▶ _REQUIREMENT_: Make an exact copy of the lines starting at the top of the listing below and ending at the line that contains "Units: temp_c in", inclusive.

════════════════
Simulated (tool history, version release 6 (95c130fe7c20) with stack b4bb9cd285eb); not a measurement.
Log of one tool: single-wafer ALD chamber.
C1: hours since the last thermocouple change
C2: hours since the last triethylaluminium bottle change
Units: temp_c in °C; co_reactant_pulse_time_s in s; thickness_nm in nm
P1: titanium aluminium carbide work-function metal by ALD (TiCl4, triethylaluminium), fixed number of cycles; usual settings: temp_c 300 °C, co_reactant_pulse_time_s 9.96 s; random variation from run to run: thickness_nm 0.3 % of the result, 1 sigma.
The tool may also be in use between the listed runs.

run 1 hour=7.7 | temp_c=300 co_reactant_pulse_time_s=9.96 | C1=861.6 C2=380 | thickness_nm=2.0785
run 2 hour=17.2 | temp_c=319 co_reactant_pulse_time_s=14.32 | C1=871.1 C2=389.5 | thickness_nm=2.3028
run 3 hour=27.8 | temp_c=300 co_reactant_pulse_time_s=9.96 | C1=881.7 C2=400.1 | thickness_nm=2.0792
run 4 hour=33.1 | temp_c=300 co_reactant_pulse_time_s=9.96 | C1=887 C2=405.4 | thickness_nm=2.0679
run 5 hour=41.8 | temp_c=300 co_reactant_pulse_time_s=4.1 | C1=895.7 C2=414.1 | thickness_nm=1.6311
════════════════

▶ _ANSWER SECTION_:
Simulated (tool history, version release 6 (95c130fe7c20) with stack b4bb9cd285eb); not a measurement.
Log of one tool: single-wafer ALD chamber.
C1: hours since the last thermocouple change
C2: hours since the last triethylaluminium bottle change
Units: temp_c in °C; co_reactant_pulse_time_s in s; thickness_nm in nm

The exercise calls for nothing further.